Produce as output only the lines below starting at the line with "The document below" and continuing through the line with "250 nm wide, 5", each one exactly as written.

|---|

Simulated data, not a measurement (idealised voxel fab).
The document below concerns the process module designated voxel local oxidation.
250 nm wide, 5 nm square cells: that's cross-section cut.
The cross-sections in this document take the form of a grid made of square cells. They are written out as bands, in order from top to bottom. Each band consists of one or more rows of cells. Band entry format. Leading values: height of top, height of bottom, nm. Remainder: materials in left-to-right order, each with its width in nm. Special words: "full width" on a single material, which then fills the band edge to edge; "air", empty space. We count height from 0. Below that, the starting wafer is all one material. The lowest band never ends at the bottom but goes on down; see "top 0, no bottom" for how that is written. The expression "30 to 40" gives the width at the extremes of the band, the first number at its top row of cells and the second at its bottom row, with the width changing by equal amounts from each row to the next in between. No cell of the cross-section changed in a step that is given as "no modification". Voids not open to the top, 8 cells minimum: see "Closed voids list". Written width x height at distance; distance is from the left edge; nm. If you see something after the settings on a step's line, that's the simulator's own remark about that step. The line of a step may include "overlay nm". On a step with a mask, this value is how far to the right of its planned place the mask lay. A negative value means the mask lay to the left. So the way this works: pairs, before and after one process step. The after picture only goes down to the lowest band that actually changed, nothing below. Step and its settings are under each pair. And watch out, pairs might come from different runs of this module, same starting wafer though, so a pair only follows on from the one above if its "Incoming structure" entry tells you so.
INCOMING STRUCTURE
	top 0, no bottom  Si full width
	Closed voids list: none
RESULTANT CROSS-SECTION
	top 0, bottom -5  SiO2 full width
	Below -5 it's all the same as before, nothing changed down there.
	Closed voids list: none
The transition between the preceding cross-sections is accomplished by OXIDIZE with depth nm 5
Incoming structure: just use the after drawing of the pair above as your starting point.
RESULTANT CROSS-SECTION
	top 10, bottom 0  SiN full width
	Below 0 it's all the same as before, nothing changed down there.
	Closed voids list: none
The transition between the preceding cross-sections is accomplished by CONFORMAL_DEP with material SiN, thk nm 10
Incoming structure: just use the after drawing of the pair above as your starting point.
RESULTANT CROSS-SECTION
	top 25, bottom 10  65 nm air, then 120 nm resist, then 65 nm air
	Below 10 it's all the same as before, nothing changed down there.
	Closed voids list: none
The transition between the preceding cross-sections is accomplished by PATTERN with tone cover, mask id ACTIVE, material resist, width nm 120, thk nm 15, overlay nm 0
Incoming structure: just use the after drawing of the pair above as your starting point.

|---|

Answer area →
The document below concerns the process module designated voxel local oxidation.
250 nm wide, 5 nm square cells: that's cross-section cut.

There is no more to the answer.